────────────────────────────────────────

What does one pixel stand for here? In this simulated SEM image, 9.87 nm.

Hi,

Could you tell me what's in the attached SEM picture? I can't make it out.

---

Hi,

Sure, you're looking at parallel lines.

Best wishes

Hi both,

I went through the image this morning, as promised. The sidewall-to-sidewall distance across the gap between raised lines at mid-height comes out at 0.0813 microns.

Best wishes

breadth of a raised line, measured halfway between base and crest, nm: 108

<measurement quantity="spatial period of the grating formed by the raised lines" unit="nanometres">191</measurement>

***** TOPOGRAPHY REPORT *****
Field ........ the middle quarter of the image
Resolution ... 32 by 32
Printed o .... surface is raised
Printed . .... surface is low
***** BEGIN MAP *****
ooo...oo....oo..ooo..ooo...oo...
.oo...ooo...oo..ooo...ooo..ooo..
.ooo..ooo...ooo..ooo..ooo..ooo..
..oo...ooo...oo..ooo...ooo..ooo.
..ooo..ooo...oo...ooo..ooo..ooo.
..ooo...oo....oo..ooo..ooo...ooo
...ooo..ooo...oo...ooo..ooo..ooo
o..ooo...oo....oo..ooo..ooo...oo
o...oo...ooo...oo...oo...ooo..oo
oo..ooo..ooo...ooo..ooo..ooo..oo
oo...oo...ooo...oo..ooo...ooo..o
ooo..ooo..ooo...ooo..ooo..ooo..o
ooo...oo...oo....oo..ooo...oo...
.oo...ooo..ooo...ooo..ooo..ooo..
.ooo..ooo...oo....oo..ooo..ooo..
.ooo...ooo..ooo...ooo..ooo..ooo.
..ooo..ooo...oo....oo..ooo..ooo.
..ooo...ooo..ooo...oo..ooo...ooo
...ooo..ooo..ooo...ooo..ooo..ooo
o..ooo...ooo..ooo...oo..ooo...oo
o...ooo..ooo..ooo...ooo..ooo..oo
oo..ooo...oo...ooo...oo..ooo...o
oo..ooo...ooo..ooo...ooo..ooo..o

────────────────────────────────────────

» **Assignment**: From the listing above, repeat exactly the lines starting at the line that includes "Printed o .... surface is raised" and ending at the line that includes "oo..ooo...oo...ooo...oo..ooo...o", with nothing outside that span.

» **Reply**:
Printed o .... surface is raised
Printed . .... surface is low
***** BEGIN MAP *****
ooo...oo....oo..ooo..ooo...oo...
.oo...ooo...oo..ooo...ooo..ooo..
.ooo..ooo...ooo..ooo..ooo..ooo..
..oo...ooo...oo..ooo...ooo..ooo.
..ooo..ooo...oo...ooo..ooo..ooo.
..ooo...oo....oo..ooo..ooo...ooo
...ooo..ooo...oo...ooo..ooo..ooo
o..ooo...oo....oo..ooo..ooo...oo
o...oo...ooo...oo...oo...ooo..oo
oo..ooo..ooo...ooo..ooo..ooo..oo
oo...oo...ooo...oo..ooo...ooo..o
ooo..ooo..ooo...ooo..ooo..ooo..o
ooo...oo...oo....oo..ooo...oo...
.oo...ooo..ooo...ooo..ooo..ooo..
.ooo..ooo...oo....oo..ooo..ooo..
.ooo...ooo..ooo...ooo..ooo..ooo.
..ooo..ooo...oo....oo..ooo..ooo.
..ooo...ooo..ooo...oo..ooo...ooo
...ooo..ooo..ooo...ooo..ooo..ooo
o..ooo...ooo..ooo...oo..ooo...oo
o...ooo..ooo..ooo...ooo..ooo..oo
oo..ooo...oo...ooo...oo..ooo...o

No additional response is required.